### INFORMATION SHOWN
[Start of section]

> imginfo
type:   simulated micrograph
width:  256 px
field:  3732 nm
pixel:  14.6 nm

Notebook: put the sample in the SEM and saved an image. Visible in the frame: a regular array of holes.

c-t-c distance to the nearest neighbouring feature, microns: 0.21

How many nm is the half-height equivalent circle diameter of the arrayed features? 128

[End of section]

### REQUIREMENT
What you give back must be the stretch above, starting at the line with "Notebook: put the" and ending at the line with "c-t-c distance to", copied exactly.

### PROBLEM SOLUTION
Notebook: put the sample in the SEM and saved an image. Visible in the frame: a regular array of holes.

c-t-c distance to the nearest neighbouring feature, microns: 0.21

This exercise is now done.